━━━ INFORMATION

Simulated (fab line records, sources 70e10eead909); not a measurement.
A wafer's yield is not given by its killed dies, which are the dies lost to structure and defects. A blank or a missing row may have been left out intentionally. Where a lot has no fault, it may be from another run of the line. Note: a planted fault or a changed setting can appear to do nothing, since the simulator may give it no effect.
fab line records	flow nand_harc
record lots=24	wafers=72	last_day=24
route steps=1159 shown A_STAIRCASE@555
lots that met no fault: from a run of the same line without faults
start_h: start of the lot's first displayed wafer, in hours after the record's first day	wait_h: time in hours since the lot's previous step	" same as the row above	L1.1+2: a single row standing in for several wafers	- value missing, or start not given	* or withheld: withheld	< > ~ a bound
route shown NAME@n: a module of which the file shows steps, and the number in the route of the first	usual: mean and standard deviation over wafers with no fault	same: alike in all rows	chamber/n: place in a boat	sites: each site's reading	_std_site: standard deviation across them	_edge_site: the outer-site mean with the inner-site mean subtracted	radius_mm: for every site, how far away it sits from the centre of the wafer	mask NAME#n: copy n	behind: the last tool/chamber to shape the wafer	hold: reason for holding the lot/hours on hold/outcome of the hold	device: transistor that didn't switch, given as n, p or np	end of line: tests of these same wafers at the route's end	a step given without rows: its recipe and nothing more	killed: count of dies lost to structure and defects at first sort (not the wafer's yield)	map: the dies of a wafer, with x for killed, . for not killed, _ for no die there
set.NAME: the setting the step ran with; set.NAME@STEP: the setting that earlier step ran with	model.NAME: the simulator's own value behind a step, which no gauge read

━━━━━━

- **ACTIVITY**: Would you retype the records above without changing a word?

- **TASK RESPONSE**:
Simulated (fab line records, sources 70e10eead909); not a measurement.
A wafer's yield is not given by its killed dies, which are the dies lost to structure and defects. A blank or a missing row may have been left out intentionally. Where a lot has no fault, it may be from another run of the line. Note: a planted fault or a changed setting can appear to do nothing, since the simulator may give it no effect.
fab line records	flow nand_harc
record lots=24	wafers=72	last_day=24
route steps=1159 shown A_STAIRCASE@555
lots that met no fault: from a run of the same line without faults
start_h: start of the lot's first displayed wafer, in hours after the record's first day	wait_h: time in hours since the lot's previous step	" same as the row above	L1.1+2: a single row standing in for several wafers	- value missing, or start not given	* or withheld: withheld	< > ~ a bound
route shown NAME@n: a module of which the file shows steps, and the number in the route of the first	usual: mean and standard deviation over wafers with no fault	same: alike in all rows	chamber/n: place in a boat	sites: each site's reading	_std_site: standard deviation across them	_edge_site: the outer-site mean with the inner-site mean subtracted	radius_mm: for every site, how far away it sits from the centre of the wafer	mask NAME#n: copy n	behind: the last tool/chamber to shape the wafer	hold: reason for holding the lot/hours on hold/outcome of the hold	device: transistor that didn't switch, given as n, p or np	end of line: tests of these same wafers at the route's end	a step given without rows: its recipe and nothing more	killed: count of dies lost to structure and defects at first sort (not the wafer's yield)	map: the dies of a wafer, with x for killed, . for not killed, _ for no die there
set.NAME: the setting the step ran with; set.NAME@STEP: the setting that earlier step ran with	model.NAME: the simulator's own value behind a step, which no gauge read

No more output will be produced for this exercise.